**WORK ORDER**:
Among the entries below, one stretch runs from the line that contains "sound on film-metro-02" through the line that contains "drypump-motor-current-A, oes-product-au, throttle-valve-pct". Repeat that stretch exactly, ends included, and only that.

**EXTRACTED ENTRIES**:
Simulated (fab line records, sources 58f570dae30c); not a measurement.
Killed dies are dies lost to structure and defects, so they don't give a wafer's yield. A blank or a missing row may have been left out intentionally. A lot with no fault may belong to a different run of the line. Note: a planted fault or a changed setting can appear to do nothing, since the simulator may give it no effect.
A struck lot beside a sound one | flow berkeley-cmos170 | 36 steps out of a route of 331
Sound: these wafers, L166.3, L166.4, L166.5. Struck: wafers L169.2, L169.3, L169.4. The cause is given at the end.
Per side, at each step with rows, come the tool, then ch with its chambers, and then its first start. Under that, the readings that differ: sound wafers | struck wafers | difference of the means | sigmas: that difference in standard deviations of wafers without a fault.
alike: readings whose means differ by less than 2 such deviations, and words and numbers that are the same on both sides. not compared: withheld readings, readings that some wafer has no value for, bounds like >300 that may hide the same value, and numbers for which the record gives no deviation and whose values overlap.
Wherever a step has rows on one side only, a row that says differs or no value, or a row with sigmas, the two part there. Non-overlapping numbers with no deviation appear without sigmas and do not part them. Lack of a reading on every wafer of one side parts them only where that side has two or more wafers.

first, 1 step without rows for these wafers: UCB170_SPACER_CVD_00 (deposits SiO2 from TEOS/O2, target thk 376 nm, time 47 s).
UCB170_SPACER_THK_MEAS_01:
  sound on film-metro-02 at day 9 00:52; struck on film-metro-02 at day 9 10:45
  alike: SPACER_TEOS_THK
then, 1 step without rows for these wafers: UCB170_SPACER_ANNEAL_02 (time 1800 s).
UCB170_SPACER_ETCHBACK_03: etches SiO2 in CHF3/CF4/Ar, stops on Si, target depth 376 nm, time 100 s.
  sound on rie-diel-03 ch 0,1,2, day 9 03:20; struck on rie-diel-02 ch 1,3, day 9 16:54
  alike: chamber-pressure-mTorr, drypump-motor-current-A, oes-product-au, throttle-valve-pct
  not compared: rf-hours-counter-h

**ANSWER SECTION**:
  sound on film-metro-02 at day 9 00:52; struck on film-metro-02 at day 9 10:45
  alike: SPACER_TEOS_THK
then, 1 step without rows for these wafers: UCB170_SPACER_ANNEAL_02 (time 1800 s).
UCB170_SPACER_ETCHBACK_03: etches SiO2 in CHF3/CF4/Ar, stops on Si, target depth 376 nm, time 100 s.
  sound on rie-diel-03 ch 0,1,2, day 9 03:20; struck on rie-diel-02 ch 1,3, day 9 16:54
  alike: chamber-pressure-mTorr, drypump-motor-current-A, oes-product-au, throttle-valve-pct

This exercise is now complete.